# [RECORDS SHOWN]
>>>>>
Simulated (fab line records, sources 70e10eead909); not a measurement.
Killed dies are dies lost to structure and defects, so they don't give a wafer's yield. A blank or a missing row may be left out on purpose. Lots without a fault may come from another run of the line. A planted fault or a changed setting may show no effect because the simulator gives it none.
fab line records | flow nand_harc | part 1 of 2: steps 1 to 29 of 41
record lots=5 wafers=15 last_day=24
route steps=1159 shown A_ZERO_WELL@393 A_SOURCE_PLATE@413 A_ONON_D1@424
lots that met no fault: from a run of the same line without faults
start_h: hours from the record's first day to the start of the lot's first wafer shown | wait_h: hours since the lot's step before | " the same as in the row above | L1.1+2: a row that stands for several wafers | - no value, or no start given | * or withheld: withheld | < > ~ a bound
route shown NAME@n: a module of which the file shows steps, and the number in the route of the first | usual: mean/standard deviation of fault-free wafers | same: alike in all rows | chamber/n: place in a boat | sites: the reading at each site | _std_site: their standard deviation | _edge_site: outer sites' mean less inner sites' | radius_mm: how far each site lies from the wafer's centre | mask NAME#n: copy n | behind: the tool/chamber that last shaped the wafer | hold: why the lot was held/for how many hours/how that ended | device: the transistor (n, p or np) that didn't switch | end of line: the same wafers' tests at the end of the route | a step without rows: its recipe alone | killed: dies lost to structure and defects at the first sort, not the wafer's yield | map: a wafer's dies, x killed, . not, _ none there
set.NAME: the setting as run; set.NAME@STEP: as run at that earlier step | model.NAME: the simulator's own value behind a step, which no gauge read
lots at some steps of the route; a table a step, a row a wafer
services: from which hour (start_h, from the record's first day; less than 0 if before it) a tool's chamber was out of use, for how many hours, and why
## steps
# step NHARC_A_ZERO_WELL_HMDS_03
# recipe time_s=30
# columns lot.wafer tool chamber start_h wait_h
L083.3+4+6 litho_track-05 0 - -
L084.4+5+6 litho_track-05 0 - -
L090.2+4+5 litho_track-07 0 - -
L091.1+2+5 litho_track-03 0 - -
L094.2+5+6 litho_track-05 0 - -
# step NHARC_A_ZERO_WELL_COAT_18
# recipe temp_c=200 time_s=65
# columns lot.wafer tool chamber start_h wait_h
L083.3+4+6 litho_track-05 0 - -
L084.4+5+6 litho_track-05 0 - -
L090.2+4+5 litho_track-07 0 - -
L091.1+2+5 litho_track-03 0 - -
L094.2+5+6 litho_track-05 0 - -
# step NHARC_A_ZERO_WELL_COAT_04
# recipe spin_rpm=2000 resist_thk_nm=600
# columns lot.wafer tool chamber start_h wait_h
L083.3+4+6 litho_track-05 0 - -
<<<<<

In the entries above, find the line with "lots that met" and the line with "start_h: hours from", then set down exactly those two and every line between them, nothing else.

lots that met no fault: from a run of the same line without faults
start_h: hours from the record's first day to the start of the lot's first wafer shown | wait_h: hours since the lot's step before | " the same as in the row above | L1.1+2: a row that stands for several wafers | - no value, or no start given | * or withheld: withheld | < > ~ a bound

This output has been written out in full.